### Work item
Set down each entry below exactly as it stands.

....................
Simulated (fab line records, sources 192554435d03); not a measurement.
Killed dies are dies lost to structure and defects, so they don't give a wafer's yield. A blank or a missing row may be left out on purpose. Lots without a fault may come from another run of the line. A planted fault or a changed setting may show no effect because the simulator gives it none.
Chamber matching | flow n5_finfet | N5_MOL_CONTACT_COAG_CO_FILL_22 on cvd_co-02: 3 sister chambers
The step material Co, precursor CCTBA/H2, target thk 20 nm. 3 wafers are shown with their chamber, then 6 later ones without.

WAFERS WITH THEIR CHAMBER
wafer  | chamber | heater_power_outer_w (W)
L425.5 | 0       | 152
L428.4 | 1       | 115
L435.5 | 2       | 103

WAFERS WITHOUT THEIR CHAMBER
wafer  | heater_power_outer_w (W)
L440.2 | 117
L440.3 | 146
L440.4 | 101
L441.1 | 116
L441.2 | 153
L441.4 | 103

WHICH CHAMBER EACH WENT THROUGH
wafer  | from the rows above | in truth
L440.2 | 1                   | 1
....................

### Task result
Simulated (fab line records, sources 192554435d03); not a measurement.
Killed dies are dies lost to structure and defects, so they don't give a wafer's yield. A blank or a missing row may be left out on purpose. Lots without a fault may come from another run of the line. A planted fault or a changed setting may show no effect because the simulator gives it none.
Chamber matching | flow n5_finfet | N5_MOL_CONTACT_COAG_CO_FILL_22 on cvd_co-02: 3 sister chambers
The step material Co, precursor CCTBA/H2, target thk 20 nm. 3 wafers are shown with their chamber, then 6 later ones without.

WAFERS WITH THEIR CHAMBER
wafer  | chamber | heater_power_outer_w (W)
L425.5 | 0       | 152
L428.4 | 1       | 115
L435.5 | 2       | 103

WAFERS WITHOUT THEIR CHAMBER
wafer  | heater_power_outer_w (W)
L440.2 | 117
L440.3 | 146
L440.4 | 101
L441.1 | 116
L441.2 | 153
L441.4 | 103

WHICH CHAMBER EACH WENT THROUGH
wafer  | from the rows above | in truth
L440.2 | 1                   | 1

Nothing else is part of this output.